Action item: When you reach the line with "- px size: 18.2 nm" in the listing below, transcribe it and each line after it up to and including the line with "Solution. The micrograph depicts lines.", exactly and with nothing else.

= = =
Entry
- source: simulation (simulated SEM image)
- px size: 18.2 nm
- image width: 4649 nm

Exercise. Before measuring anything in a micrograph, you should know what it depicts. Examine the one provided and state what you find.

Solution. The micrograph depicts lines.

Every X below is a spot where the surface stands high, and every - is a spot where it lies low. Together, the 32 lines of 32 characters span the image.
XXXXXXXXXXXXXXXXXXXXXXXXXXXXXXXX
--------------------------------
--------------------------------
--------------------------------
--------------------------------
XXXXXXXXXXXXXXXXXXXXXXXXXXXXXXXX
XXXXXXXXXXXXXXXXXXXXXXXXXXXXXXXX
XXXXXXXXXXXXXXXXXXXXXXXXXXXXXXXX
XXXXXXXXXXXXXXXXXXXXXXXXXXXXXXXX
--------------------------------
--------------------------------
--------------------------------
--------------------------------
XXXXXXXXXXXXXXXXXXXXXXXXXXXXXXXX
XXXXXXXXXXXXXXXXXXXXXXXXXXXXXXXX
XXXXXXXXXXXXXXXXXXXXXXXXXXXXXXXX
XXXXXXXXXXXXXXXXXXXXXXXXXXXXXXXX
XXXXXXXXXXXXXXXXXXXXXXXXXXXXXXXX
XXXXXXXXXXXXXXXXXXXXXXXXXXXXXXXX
= = =

Exercise result:
- px size: 18.2 nm
- image width: 4649 nm

Exercise. Before measuring anything in a micrograph, you should know what it depicts. Examine the one provided and state what you find.

Solution. The micrograph depicts lines.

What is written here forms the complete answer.